[Entries supplied]:
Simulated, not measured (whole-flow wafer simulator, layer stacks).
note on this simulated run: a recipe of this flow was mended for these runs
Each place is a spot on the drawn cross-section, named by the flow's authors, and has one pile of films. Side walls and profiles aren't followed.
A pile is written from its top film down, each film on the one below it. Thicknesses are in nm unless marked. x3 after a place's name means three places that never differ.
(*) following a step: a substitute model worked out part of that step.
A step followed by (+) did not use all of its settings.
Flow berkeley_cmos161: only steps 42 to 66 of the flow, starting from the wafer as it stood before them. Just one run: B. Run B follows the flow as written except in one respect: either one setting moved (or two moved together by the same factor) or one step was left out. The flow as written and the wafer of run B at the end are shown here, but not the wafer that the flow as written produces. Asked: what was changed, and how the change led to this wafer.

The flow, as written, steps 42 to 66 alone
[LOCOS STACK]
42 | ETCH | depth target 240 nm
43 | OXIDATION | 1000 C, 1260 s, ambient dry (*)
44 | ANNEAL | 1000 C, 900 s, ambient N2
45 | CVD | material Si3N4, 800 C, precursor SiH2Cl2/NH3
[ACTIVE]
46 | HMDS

[Required action]: The first line of the records and every line down to the line with "Each place is" must be quoted exactly; leave out all else.

[Response]:
Simulated, not measured (whole-flow wafer simulator, layer stacks).
note on this simulated run: a recipe of this flow was mended for these runs
Each place is a spot on the drawn cross-section, named by the flow's authors, and has one pile of films. Side walls and profiles aren't followed.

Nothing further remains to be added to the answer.